» **PROVIDED MATERIAL**
==*==

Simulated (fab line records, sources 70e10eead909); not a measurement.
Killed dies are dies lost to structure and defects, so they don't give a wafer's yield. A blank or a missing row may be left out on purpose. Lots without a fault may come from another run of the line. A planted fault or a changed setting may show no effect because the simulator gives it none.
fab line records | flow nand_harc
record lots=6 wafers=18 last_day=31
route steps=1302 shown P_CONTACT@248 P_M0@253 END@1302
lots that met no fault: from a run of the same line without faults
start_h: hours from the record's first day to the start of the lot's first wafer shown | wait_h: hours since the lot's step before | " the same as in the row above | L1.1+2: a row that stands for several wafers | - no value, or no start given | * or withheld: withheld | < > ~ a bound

==*==

» **EXERCISE**
Retype all of the listing exactly, leaving out no line.

» **WRITTEN SOLUTION**
Simulated (fab line records, sources 70e10eead909); not a measurement.
Killed dies are dies lost to structure and defects, so they don't give a wafer's yield. A blank or a missing row may be left out on purpose. Lots without a fault may come from another run of the line. A planted fault or a changed setting may show no effect because the simulator gives it none.
fab line records | flow nand_harc
record lots=6 wafers=18 last_day=31
route steps=1302 shown P_CONTACT@248 P_M0@253 END@1302
lots that met no fault: from a run of the same line without faults
start_h: hours from the record's first day to the start of the lot's first wafer shown | wait_h: hours since the lot's step before | " the same as in the row above | L1.1+2: a row that stands for several wafers | - no value, or no start given | * or withheld: withheld | < > ~ a bound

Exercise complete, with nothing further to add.